# [Material shown]
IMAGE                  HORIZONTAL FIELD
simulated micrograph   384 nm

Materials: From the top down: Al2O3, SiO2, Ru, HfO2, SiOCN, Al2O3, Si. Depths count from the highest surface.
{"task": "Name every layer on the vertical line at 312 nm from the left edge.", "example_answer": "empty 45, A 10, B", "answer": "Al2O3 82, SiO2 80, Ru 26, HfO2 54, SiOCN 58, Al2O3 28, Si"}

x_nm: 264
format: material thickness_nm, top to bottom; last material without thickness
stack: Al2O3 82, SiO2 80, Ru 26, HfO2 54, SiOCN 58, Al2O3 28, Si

# [Brief]
Copy out, exactly and alone, the lines of the entries above between the ones holding "Materials: From the" and "format: material thickness_nm, top", inclusive.

# [Written solution]
Materials: From the top down: Al2O3, SiO2, Ru, HfO2, SiOCN, Al2O3, Si. Depths count from the highest surface.
{"task": "Name every layer on the vertical line at 312 nm from the left edge.", "example_answer": "empty 45, A 10, B", "answer": "Al2O3 82, SiO2 80, Ru 26, HfO2 54, SiOCN 58, Al2O3 28, Si"}

x_nm: 264
format: material thickness_nm, top to bottom; last material without thickness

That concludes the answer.